-------- DATA SECTION --------
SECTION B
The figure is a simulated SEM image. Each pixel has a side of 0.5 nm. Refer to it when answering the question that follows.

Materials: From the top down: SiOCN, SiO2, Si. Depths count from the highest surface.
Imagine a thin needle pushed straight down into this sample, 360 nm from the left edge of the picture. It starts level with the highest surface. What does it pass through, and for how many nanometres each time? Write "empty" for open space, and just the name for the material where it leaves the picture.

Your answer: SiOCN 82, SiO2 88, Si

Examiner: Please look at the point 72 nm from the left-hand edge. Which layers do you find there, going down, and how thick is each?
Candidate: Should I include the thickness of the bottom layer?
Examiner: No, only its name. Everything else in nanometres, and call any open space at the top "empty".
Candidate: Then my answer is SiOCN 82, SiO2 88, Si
--------

Write out a verbatim copy of the data, beginning with its first line and ending with the line that contains "Your answer: SiOCN 82, SiO2 88, Si".

SECTION B
The figure is a simulated SEM image. Each pixel has a side of 0.5 nm. Refer to it when answering the question that follows.

Materials: From the top down: SiOCN, SiO2, Si. Depths count from the highest surface.
Imagine a thin needle pushed straight down into this sample, 360 nm from the left edge of the picture. It starts level with the highest surface. What does it pass through, and for how many nanometres each time? Write "empty" for open space, and just the name for the material where it leaves the picture.

Your answer: SiOCN 82, SiO2 88, Si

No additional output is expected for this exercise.